▶ _WORK INSTRUCTION_:
Exactly as they appear below, repeat the lines from the one with "Cross-section, as written" through the one with "Heights are reckoned", and no others.

BEGIN MATERIAL SHOWN
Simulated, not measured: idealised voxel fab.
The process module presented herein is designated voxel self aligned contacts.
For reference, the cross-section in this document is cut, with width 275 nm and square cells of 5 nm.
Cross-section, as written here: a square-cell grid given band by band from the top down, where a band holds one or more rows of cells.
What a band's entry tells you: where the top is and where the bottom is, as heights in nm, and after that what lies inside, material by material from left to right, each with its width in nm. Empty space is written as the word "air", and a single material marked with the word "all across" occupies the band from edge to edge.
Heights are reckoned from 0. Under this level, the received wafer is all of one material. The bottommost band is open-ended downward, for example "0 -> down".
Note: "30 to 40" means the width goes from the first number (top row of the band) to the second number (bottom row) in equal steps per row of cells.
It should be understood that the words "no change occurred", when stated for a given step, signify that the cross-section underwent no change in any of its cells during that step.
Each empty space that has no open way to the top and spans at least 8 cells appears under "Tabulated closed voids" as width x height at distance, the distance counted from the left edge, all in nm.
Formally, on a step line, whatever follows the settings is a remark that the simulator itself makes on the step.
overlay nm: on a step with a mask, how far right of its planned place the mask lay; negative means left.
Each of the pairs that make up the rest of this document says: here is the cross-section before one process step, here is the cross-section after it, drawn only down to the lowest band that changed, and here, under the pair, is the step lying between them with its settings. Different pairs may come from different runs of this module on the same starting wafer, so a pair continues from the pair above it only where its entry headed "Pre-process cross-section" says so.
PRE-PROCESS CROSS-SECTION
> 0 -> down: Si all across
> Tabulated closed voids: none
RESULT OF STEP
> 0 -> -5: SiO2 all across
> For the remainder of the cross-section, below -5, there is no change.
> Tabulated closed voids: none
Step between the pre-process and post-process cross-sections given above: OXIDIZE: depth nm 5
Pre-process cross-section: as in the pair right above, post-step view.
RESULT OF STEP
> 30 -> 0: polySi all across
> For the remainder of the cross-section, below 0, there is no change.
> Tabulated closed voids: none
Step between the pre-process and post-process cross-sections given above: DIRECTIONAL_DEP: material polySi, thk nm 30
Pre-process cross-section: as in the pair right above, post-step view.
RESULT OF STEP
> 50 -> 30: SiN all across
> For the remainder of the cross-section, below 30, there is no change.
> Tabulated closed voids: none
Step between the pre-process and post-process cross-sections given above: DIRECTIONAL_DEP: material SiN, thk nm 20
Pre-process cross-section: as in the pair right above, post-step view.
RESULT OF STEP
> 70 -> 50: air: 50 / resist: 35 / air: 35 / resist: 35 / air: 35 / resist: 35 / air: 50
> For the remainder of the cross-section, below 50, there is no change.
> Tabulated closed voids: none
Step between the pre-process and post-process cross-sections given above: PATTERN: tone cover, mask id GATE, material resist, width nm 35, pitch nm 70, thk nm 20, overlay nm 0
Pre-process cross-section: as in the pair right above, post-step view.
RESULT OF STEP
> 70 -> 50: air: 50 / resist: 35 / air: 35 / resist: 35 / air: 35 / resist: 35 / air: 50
END MATERIAL SHOWN

▶ _EXERCISE RESPONSE_:
Cross-section, as written here: a square-cell grid given band by band from the top down, where a band holds one or more rows of cells.
What a band's entry tells you: where the top is and where the bottom is, as heights in nm, and after that what lies inside, material by material from left to right, each with its width in nm. Empty space is written as the word "air", and a single material marked with the word "all across" occupies the band from edge to edge.
Heights are reckoned from 0. Under this level, the received wafer is all of one material. The bottommost band is open-ended downward, for example "0 -> down".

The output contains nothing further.